• Dataset extract:
----------

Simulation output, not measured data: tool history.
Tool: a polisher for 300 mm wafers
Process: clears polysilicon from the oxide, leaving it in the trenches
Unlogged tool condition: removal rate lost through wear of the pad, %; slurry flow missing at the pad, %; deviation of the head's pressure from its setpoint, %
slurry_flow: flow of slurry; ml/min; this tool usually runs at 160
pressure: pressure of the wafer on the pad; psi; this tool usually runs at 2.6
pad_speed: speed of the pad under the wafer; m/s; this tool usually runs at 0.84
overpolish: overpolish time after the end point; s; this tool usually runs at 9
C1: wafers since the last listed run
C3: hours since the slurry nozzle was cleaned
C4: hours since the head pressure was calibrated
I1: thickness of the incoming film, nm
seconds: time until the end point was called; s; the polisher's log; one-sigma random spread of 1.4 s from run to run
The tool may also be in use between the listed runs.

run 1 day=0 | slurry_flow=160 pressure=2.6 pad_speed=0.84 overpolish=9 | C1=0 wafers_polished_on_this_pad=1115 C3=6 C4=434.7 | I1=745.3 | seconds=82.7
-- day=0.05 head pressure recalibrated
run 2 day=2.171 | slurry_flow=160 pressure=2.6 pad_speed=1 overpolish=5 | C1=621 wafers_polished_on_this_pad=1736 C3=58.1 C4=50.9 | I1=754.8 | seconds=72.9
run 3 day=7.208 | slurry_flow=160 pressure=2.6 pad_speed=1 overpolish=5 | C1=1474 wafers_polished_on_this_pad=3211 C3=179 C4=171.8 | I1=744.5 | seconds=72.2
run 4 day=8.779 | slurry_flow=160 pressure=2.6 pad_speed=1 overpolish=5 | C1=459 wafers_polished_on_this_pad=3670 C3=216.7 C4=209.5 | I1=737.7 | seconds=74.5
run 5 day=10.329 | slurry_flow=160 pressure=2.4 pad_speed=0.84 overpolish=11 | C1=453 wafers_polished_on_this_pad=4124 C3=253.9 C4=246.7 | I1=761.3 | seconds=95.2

----------

• Brief:
Return the entries exactly through the "slurry_flow: flow of" line.

• Result:
Simulation output, not measured data: tool history.
Tool: a polisher for 300 mm wafers
Process: clears polysilicon from the oxide, leaving it in the trenches
Unlogged tool condition: removal rate lost through wear of the pad, %; slurry flow missing at the pad, %; deviation of the head's pressure from its setpoint, %
slurry_flow: flow of slurry; ml/min; this tool usually runs at 160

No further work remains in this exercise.